Task item.
Below is a listing from which only part is wanted; return exactly the lines from the one with "Flow sfq_nb_trilayer, with" up to and including the one with "step 1, RECEIVE".

----------

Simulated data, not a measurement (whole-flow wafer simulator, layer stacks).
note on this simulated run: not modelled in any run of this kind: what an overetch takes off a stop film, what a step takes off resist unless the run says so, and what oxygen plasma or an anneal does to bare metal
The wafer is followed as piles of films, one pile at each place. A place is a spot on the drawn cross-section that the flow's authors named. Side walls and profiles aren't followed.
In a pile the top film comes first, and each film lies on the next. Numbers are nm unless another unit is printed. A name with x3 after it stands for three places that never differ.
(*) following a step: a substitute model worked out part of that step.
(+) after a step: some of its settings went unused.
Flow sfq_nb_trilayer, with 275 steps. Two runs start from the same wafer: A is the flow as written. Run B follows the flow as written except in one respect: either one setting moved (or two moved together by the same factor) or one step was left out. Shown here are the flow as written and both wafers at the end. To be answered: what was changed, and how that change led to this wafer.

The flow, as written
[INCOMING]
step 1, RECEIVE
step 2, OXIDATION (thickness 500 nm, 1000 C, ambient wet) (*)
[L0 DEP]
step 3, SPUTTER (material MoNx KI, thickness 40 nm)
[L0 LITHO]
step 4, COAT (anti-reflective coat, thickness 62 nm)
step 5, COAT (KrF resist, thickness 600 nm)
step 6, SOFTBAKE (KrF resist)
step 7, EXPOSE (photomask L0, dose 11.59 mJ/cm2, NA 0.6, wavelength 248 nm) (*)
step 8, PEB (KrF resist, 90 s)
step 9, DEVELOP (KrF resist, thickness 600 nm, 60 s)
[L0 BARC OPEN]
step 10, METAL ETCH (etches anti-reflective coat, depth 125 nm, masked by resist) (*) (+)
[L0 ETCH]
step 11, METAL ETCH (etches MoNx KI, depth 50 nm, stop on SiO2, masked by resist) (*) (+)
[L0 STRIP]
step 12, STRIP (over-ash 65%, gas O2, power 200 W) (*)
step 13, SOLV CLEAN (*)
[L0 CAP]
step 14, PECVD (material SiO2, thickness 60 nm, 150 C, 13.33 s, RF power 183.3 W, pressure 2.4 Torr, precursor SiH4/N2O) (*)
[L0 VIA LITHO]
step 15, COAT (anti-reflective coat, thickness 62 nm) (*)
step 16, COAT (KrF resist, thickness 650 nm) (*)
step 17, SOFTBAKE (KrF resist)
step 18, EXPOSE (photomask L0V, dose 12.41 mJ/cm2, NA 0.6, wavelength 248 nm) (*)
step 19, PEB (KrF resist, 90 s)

----------

Worked solution.
Flow sfq_nb_trilayer, with 275 steps. Two runs start from the same wafer: A is the flow as written. Run B follows the flow as written except in one respect: either one setting moved (or two moved together by the same factor) or one step was left out. Shown here are the flow as written and both wafers at the end. To be answered: what was changed, and how that change led to this wafer.

The flow, as written
[INCOMING]
step 1, RECEIVE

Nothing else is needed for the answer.